=== Section Start ===

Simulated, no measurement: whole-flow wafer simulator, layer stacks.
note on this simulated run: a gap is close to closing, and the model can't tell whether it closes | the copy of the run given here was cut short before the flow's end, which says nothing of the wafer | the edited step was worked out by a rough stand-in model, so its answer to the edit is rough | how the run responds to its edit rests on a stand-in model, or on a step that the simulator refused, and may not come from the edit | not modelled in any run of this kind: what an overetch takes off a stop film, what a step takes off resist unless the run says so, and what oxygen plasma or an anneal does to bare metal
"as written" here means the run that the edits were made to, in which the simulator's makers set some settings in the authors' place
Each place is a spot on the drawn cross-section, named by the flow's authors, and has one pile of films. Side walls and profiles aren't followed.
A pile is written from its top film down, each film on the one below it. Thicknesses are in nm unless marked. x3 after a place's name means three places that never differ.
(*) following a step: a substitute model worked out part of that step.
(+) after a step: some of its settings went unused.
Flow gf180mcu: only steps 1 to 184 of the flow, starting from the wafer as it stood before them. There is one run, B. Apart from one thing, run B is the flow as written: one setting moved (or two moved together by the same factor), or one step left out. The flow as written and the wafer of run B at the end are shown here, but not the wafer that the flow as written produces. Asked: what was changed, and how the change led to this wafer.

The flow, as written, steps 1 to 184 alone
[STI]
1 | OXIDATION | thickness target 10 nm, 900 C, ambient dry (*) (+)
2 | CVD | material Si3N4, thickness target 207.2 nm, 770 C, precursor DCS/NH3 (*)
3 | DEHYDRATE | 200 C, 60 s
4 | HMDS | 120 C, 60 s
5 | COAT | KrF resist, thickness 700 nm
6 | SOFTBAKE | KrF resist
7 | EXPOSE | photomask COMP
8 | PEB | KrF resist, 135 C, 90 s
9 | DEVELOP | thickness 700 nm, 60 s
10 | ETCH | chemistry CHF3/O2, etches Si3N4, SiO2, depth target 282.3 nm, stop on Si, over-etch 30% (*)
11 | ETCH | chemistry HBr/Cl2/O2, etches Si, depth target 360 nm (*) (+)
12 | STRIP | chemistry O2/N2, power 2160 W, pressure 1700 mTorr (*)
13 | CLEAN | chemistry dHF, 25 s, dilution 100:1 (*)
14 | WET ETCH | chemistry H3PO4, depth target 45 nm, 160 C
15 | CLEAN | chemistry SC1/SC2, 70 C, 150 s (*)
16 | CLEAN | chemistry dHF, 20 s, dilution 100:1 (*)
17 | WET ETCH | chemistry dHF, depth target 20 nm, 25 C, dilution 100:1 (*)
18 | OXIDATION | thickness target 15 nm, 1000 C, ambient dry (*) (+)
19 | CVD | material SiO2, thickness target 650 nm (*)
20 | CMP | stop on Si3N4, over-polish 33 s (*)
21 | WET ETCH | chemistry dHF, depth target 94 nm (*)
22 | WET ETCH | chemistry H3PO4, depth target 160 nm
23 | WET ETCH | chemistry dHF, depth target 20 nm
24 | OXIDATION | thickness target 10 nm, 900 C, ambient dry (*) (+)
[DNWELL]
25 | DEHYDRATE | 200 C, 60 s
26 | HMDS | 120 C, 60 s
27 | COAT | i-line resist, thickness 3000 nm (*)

=== Section End ===

- ASSIGNMENT
Write out word for word only the lines from the start of the entries down to the line with "(+) after a", please, including both ends.

- ANSWER SECTION
Simulated, no measurement: whole-flow wafer simulator, layer stacks.
note on this simulated run: a gap is close to closing, and the model can't tell whether it closes | the copy of the run given here was cut short before the flow's end, which says nothing of the wafer | the edited step was worked out by a rough stand-in model, so its answer to the edit is rough | how the run responds to its edit rests on a stand-in model, or on a step that the simulator refused, and may not come from the edit | not modelled in any run of this kind: what an overetch takes off a stop film, what a step takes off resist unless the run says so, and what oxygen plasma or an anneal does to bare metal
"as written" here means the run that the edits were made to, in which the simulator's makers set some settings in the authors' place
Each place is a spot on the drawn cross-section, named by the flow's authors, and has one pile of films. Side walls and profiles aren't followed.
A pile is written from its top film down, each film on the one below it. Thicknesses are in nm unless marked. x3 after a place's name means three places that never differ.
(*) following a step: a substitute model worked out part of that step.
(+) after a step: some of its settings went unused.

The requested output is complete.